Action item
The response should be an exact repetition of all the entries.

◆ ◆ ◆ ◆ ◆

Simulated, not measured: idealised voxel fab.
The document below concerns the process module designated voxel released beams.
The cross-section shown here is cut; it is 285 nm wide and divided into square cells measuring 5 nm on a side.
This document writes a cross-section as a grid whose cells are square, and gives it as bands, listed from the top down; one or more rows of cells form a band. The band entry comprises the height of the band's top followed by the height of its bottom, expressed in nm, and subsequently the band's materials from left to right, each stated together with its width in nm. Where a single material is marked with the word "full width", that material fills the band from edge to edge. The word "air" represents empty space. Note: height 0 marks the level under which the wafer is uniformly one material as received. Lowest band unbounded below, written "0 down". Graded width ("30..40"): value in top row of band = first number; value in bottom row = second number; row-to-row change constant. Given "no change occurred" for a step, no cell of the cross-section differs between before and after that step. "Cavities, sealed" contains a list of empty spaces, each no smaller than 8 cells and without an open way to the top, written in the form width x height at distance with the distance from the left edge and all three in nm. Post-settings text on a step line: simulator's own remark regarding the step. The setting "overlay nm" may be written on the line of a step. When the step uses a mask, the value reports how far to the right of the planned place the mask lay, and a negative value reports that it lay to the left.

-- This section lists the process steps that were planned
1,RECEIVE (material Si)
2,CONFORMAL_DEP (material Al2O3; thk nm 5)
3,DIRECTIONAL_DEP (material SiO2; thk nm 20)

◆ ◆ ◆ ◆ ◆

Result
Simulated, not measured: idealised voxel fab.
The document below concerns the process module designated voxel released beams.
The cross-section shown here is cut; it is 285 nm wide and divided into square cells measuring 5 nm on a side.
This document writes a cross-section as a grid whose cells are square, and gives it as bands, listed from the top down; one or more rows of cells form a band. The band entry comprises the height of the band's top followed by the height of its bottom, expressed in nm, and subsequently the band's materials from left to right, each stated together with its width in nm. Where a single material is marked with the word "full width", that material fills the band from edge to edge. The word "air" represents empty space. Note: height 0 marks the level under which the wafer is uniformly one material as received. Lowest band unbounded below, written "0 down". Graded width ("30..40"): value in top row of band = first number; value in bottom row = second number; row-to-row change constant. Given "no change occurred" for a step, no cell of the cross-section differs between before and after that step. "Cavities, sealed" contains a list of empty spaces, each no smaller than 8 cells and without an open way to the top, written in the form width x height at distance with the distance from the left edge and all three in nm. Post-settings text on a step line: simulator's own remark regarding the step. The setting "overlay nm" may be written on the line of a step. When the step uses a mask, the value reports how far to the right of the planned place the mask lay, and a negative value reports that it lay to the left.

-- This section lists the process steps that were planned
1,RECEIVE (material Si)
2,CONFORMAL_DEP (material Al2O3; thk nm 5)
3,DIRECTIONAL_DEP (material SiO2; thk nm 20)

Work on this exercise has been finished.